Below are the records; restate word for word the lines from the first through the one containing "Which tool was", and only those.

-.-.-
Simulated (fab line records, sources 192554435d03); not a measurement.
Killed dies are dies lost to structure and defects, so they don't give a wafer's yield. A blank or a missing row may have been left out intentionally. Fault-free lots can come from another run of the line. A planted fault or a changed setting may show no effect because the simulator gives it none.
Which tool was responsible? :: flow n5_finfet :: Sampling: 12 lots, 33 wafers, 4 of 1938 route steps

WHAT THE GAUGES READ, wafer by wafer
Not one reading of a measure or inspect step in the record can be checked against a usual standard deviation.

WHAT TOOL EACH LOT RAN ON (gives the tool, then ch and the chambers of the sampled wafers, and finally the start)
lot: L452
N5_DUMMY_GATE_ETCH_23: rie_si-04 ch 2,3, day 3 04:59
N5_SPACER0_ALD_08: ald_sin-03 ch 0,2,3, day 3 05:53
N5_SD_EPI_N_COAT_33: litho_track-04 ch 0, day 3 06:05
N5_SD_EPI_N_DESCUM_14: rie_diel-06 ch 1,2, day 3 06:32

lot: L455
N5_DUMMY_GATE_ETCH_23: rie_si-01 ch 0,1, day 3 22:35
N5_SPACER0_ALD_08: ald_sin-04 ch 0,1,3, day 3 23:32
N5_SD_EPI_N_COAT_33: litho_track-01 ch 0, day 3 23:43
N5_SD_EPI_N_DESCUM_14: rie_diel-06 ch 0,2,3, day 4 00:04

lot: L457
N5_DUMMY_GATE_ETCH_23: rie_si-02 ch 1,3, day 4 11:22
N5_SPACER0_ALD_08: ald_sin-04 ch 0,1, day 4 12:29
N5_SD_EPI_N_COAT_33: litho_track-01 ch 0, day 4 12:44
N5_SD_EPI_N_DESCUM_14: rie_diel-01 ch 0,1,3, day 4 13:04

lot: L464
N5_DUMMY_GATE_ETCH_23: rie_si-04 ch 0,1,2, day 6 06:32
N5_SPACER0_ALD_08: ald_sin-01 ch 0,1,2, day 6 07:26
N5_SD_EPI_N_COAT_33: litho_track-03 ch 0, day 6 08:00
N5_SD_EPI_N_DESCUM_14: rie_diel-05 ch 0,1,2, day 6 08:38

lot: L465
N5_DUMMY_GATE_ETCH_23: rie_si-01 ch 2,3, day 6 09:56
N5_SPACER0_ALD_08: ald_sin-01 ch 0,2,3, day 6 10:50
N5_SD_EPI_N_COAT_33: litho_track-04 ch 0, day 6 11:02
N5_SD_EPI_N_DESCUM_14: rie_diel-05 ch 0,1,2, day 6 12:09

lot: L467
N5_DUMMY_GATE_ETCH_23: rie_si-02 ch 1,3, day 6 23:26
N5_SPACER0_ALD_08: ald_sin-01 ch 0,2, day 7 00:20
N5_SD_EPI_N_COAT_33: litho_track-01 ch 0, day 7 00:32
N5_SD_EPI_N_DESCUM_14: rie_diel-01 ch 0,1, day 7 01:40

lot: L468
-.-.-

* Exercise result *
Simulated (fab line records, sources 192554435d03); not a measurement.
Killed dies are dies lost to structure and defects, so they don't give a wafer's yield. A blank or a missing row may have been left out intentionally. Fault-free lots can come from another run of the line. A planted fault or a changed setting may show no effect because the simulator gives it none.
Which tool was responsible? :: flow n5_finfet :: Sampling: 12 lots, 33 wafers, 4 of 1938 route steps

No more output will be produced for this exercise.